Would you please restate every record exactly as written?

___

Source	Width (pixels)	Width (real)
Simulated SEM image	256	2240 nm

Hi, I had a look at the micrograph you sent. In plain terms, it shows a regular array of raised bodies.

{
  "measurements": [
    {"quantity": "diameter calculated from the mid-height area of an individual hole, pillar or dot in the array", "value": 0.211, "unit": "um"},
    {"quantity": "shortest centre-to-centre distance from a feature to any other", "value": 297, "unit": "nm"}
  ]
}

___

> **Answer area**
Source	Width (pixels)	Width (real)
Simulated SEM image	256	2240 nm

Hi, I had a look at the micrograph you sent. In plain terms, it shows a regular array of raised bodies.

{
  "measurements": [
    {"quantity": "diameter calculated from the mid-height area of an individual hole, pillar or dot in the array", "value": 0.211, "unit": "um"},
    {"quantity": "shortest centre-to-centre distance from a feature to any other", "value": 297, "unit": "nm"}
  ]
}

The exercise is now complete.